● Source material
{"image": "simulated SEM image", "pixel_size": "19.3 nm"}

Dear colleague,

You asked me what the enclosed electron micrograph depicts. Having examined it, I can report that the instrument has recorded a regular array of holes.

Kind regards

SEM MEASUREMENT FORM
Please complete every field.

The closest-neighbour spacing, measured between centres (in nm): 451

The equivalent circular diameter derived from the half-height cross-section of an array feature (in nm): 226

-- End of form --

● Assigned task
Copy each entry exactly, with nothing added or dropped.

● Exercise output
{"image": "simulated SEM image", "pixel_size": "19.3 nm"}

Dear colleague,

You asked me what the enclosed electron micrograph depicts. Having examined it, I can report that the instrument has recorded a regular array of holes.

Kind regards

SEM MEASUREMENT FORM
Please complete every field.

The closest-neighbour spacing, measured between centres (in nm): 451

The equivalent circular diameter derived from the half-height cross-section of an array feature (in nm): 226

-- End of form --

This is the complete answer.